===== Source material =====
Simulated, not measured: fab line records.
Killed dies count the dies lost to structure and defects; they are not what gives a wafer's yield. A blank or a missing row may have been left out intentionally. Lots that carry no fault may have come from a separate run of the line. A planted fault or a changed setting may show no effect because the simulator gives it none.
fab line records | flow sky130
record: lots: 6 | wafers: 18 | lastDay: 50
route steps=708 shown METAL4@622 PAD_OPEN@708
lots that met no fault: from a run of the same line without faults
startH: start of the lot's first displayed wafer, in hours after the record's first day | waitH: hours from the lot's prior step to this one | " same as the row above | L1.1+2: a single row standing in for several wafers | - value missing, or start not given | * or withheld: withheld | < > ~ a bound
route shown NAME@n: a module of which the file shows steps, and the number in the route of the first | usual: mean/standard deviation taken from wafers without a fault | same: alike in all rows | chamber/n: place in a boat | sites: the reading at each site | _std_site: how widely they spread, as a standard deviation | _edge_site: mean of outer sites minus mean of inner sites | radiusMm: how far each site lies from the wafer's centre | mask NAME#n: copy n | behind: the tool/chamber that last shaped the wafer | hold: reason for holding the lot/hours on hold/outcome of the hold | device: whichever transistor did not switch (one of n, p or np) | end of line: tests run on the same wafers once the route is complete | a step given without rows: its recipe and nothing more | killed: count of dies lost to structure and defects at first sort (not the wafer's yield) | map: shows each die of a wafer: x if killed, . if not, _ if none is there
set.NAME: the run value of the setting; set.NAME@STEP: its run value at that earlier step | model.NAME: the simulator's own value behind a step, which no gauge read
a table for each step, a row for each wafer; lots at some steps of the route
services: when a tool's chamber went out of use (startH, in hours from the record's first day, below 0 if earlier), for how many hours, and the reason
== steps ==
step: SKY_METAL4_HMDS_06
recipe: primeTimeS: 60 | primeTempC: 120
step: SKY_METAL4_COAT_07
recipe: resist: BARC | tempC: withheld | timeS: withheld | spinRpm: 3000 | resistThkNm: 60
=====

Brief – Extract the first line above and each line after it up to and including the one with "startH: start of", please, exactly and with nothing else.

Result –
Simulated, not measured: fab line records.
Killed dies count the dies lost to structure and defects; they are not what gives a wafer's yield. A blank or a missing row may have been left out intentionally. Lots that carry no fault may have come from a separate run of the line. A planted fault or a changed setting may show no effect because the simulator gives it none.
fab line records | flow sky130
record: lots: 6 | wafers: 18 | lastDay: 50
route steps=708 shown METAL4@622 PAD_OPEN@708
lots that met no fault: from a run of the same line without faults
startH: start of the lot's first displayed wafer, in hours after the record's first day | waitH: hours from the lot's prior step to this one | " same as the row above | L1.1+2: a single row standing in for several wafers | - value missing, or start not given | * or withheld: withheld | < > ~ a bound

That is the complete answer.